* Work request
Every entry in the following data should be output exactly.

:: Extracted information
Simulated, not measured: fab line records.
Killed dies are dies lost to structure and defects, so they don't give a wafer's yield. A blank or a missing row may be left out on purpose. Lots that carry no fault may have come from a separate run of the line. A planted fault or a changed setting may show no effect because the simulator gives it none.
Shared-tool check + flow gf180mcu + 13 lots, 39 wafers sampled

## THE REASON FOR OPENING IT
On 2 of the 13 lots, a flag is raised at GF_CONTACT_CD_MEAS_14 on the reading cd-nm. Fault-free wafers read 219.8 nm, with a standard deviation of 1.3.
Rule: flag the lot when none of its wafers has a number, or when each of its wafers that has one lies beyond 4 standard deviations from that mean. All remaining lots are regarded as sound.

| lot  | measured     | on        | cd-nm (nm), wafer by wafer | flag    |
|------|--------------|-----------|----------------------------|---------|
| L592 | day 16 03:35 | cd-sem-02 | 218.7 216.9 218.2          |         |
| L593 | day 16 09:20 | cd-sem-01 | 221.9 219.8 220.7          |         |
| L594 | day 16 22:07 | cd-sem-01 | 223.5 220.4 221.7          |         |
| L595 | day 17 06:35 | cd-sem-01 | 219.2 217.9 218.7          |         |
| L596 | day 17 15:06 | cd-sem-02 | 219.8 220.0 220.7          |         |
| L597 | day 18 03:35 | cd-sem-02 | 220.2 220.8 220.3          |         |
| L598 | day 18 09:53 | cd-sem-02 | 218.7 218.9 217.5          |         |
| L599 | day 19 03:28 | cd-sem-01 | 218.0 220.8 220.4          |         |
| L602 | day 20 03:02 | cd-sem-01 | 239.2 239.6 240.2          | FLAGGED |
::::

* Task solution
Simulated, not measured: fab line records.
Killed dies are dies lost to structure and defects, so they don't give a wafer's yield. A blank or a missing row may be left out on purpose. Lots that carry no fault may have come from a separate run of the line. A planted fault or a changed setting may show no effect because the simulator gives it none.
Shared-tool check + flow gf180mcu + 13 lots, 39 wafers sampled

## THE REASON FOR OPENING IT
On 2 of the 13 lots, a flag is raised at GF_CONTACT_CD_MEAS_14 on the reading cd-nm. Fault-free wafers read 219.8 nm, with a standard deviation of 1.3.
Rule: flag the lot when none of its wafers has a number, or when each of its wafers that has one lies beyond 4 standard deviations from that mean. All remaining lots are regarded as sound.

| lot  | measured     | on        | cd-nm (nm), wafer by wafer | flag    |
|------|--------------|-----------|----------------------------|---------|
| L592 | day 16 03:35 | cd-sem-02 | 218.7 216.9 218.2          |         |
| L593 | day 16 09:20 | cd-sem-01 | 221.9 219.8 220.7          |         |
| L594 | day 16 22:07 | cd-sem-01 | 223.5 220.4 221.7          |         |
| L595 | day 17 06:35 | cd-sem-01 | 219.2 217.9 218.7          |         |
| L596 | day 17 15:06 | cd-sem-02 | 219.8 220.0 220.7          |         |
| L597 | day 18 03:35 | cd-sem-02 | 220.2 220.8 220.3          |         |
| L598 | day 18 09:53 | cd-sem-02 | 218.7 218.9 217.5          |         |
| L599 | day 19 03:28 | cd-sem-01 | 218.0 220.8 220.4          |         |
| L602 | day 20 03:02 | cd-sem-01 | 239.2 239.6 240.2          | FLAGGED |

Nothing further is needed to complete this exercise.